◆ RECORDS SHOWN:
════════════════
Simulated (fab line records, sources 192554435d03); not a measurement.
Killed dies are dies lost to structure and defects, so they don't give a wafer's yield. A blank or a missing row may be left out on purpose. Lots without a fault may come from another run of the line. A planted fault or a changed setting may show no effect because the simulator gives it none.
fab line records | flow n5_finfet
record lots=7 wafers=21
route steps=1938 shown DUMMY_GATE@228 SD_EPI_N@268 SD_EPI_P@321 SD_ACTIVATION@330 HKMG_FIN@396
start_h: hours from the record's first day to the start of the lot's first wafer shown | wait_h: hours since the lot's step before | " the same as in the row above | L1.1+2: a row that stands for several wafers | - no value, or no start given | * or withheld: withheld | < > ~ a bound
════════════════

◆ ASSIGNED TASK:
Please give back every line of the listing exactly as it stands.

◆ REPLY:
Simulated (fab line records, sources 192554435d03); not a measurement.
Killed dies are dies lost to structure and defects, so they don't give a wafer's yield. A blank or a missing row may be left out on purpose. Lots without a fault may come from another run of the line. A planted fault or a changed setting may show no effect because the simulator gives it none.
fab line records | flow n5_finfet
record lots=7 wafers=21
route steps=1938 shown DUMMY_GATE@228 SD_EPI_N@268 SD_EPI_P@321 SD_ACTIVATION@330 HKMG_FIN@396
start_h: hours from the record's first day to the start of the lot's first wafer shown | wait_h: hours since the lot's step before | " the same as in the row above | L1.1+2: a row that stands for several wafers | - no value, or no start given | * or withheld: withheld | < > ~ a bound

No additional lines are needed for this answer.